Source data:
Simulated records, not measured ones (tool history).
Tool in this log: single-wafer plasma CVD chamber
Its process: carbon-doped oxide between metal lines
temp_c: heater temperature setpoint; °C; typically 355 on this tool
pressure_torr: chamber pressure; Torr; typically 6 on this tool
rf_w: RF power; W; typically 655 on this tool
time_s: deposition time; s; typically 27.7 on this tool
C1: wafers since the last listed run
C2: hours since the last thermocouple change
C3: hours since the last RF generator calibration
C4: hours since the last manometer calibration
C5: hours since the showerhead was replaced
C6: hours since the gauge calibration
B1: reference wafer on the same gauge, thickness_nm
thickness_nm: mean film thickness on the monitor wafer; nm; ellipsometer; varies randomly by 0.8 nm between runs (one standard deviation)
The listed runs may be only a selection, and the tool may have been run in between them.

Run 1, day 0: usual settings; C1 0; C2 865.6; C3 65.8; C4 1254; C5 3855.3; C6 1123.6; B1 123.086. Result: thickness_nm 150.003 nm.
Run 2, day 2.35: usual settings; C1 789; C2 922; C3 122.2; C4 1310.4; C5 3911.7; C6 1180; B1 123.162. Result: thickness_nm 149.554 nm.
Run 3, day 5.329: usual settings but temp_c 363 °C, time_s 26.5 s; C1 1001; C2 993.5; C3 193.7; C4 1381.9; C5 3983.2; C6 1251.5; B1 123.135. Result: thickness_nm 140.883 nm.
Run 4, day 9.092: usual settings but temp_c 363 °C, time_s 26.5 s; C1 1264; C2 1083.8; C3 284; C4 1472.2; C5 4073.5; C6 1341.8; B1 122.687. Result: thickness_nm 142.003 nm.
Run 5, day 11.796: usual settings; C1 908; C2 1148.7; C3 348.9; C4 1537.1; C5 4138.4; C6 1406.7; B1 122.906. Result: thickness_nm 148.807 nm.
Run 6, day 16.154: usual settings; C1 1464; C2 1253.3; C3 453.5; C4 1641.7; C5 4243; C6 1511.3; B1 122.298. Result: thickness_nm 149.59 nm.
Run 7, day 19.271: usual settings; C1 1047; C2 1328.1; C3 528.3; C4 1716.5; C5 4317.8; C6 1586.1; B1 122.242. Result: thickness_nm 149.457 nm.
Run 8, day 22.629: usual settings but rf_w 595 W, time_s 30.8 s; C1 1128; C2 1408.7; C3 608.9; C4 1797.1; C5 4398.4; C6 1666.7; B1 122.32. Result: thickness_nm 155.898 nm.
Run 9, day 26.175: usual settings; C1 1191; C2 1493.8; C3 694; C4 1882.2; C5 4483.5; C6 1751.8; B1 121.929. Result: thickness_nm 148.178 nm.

Brief: The expected output is the exact run of lines from the start of the entries through the line with "Run 1, day 0: usual", inclusive.

Response box:
Simulated records, not measured ones (tool history).
Tool in this log: single-wafer plasma CVD chamber
Its process: carbon-doped oxide between metal lines
temp_c: heater temperature setpoint; °C; typically 355 on this tool
pressure_torr: chamber pressure; Torr; typically 6 on this tool
rf_w: RF power; W; typically 655 on this tool
time_s: deposition time; s; typically 27.7 on this tool
C1: wafers since the last listed run
C2: hours since the last thermocouple change
C3: hours since the last RF generator calibration
C4: hours since the last manometer calibration
C5: hours since the showerhead was replaced
C6: hours since the gauge calibration
B1: reference wafer on the same gauge, thickness_nm
thickness_nm: mean film thickness on the monitor wafer; nm; ellipsometer; varies randomly by 0.8 nm between runs (one standard deviation)
The listed runs may be only a selection, and the tool may have been run in between them.

Run 1, day 0: usual settings; C1 0; C2 865.6; C3 65.8; C4 1254; C5 3855.3; C6 1123.6; B1 123.086. Result: thickness_nm 150.003 nm.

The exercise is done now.